*RECORDS SUPPLIED*
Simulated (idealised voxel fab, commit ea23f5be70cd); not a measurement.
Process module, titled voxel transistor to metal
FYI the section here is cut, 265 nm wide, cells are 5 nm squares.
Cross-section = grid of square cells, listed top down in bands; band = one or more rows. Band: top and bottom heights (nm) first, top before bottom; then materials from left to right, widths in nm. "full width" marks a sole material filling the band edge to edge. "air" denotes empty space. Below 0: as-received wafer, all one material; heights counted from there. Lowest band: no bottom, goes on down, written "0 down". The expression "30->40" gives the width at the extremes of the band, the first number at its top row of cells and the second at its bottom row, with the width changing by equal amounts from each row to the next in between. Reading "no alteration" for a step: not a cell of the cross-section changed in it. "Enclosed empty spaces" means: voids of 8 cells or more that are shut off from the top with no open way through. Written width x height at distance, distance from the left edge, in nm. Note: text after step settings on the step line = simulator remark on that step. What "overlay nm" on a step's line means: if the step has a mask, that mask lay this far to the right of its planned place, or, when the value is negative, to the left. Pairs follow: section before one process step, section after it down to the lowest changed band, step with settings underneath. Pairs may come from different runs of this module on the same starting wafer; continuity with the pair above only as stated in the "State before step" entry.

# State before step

*ACTIVITY*
What you return must match the data word for word.

*YOUR RESPONSE*
Simulated (idealised voxel fab, commit ea23f5be70cd); not a measurement.
Process module, titled voxel transistor to metal
FYI the section here is cut, 265 nm wide, cells are 5 nm squares.
Cross-section = grid of square cells, listed top down in bands; band = one or more rows. Band: top and bottom heights (nm) first, top before bottom; then materials from left to right, widths in nm. "full width" marks a sole material filling the band edge to edge. "air" denotes empty space. Below 0: as-received wafer, all one material; heights counted from there. Lowest band: no bottom, goes on down, written "0 down". The expression "30->40" gives the width at the extremes of the band, the first number at its top row of cells and the second at its bottom row, with the width changing by equal amounts from each row to the next in between. Reading "no alteration" for a step: not a cell of the cross-section changed in it. "Enclosed empty spaces" means: voids of 8 cells or more that are shut off from the top with no open way through. Written width x height at distance, distance from the left edge, in nm. Note: text after step settings on the step line = simulator remark on that step. What "overlay nm" on a step's line means: if the step has a mask, that mask lay this far to the right of its planned place, or, when the value is negative, to the left. Pairs follow: section before one process step, section after it down to the lowest changed band, step with settings underneath. Pairs may come from different runs of this module on the same starting wafer; continuity with the pair above only as stated in the "State before step" entry.

# State before step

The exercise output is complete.